## Excerpted data:
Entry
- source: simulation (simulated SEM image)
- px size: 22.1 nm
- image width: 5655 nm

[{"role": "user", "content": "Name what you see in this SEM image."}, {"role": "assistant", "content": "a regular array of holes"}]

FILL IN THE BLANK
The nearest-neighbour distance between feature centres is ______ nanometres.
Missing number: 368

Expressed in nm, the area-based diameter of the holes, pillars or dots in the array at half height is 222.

## Task item:
Repeat exactly the lines above, starting with the first line of the records and finishing with the line holding "Missing number: 368". Add no other line.

## Task answer:
Entry
- source: simulation (simulated SEM image)
- px size: 22.1 nm
- image width: 5655 nm

[{"role": "user", "content": "Name what you see in this SEM image."}, {"role": "assistant", "content": "a regular array of holes"}]

FILL IN THE BLANK
The nearest-neighbour distance between feature centres is ______ nanometres.
Missing number: 368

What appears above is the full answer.